^^^^
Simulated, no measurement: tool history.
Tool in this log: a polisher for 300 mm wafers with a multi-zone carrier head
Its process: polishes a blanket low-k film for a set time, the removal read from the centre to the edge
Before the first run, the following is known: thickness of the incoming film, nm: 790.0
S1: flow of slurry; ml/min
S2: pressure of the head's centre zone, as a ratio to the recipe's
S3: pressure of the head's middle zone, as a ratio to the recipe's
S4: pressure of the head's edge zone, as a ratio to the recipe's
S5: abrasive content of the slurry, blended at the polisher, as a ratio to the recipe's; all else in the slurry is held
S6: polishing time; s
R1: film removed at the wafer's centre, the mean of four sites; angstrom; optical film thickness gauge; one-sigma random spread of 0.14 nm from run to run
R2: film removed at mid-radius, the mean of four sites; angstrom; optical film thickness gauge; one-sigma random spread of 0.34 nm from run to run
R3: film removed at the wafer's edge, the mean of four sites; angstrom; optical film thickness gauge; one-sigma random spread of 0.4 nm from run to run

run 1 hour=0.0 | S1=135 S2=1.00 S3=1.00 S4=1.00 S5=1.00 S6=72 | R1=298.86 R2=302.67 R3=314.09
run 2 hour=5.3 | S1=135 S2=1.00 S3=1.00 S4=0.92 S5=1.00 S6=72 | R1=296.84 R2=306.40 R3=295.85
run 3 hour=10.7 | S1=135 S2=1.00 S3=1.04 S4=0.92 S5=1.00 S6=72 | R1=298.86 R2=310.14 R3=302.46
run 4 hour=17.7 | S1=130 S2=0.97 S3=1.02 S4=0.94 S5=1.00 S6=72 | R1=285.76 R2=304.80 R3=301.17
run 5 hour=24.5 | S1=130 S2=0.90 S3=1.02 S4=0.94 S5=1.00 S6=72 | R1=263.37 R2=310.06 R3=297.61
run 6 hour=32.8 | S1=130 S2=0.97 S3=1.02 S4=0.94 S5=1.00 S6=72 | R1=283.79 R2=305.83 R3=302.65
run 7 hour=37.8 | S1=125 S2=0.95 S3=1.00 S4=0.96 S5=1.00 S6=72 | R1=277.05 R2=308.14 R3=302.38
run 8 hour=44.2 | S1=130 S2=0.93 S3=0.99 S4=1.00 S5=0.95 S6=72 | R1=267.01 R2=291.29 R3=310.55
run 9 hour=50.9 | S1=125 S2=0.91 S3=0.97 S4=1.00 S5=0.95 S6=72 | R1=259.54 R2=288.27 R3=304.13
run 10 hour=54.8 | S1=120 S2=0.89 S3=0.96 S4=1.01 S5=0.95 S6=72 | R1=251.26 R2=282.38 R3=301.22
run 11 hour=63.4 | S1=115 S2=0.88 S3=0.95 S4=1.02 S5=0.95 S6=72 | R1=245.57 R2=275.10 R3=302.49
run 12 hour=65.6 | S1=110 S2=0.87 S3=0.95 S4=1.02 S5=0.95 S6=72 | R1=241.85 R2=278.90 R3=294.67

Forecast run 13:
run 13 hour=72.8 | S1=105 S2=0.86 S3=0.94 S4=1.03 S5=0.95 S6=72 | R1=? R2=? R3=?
^^^^

■ **Work order**
Exact duplication is required for the lines above, from the line that contains "S5: abrasive content" to the line that contains "R1: film removed", inclusive; omit all others.

■ **Solution**
S5: abrasive content of the slurry, blended at the polisher, as a ratio to the recipe's; all else in the slurry is held
S6: polishing time; s
R1: film removed at the wafer's centre, the mean of four sites; angstrom; optical film thickness gauge; one-sigma random spread of 0.14 nm from run to run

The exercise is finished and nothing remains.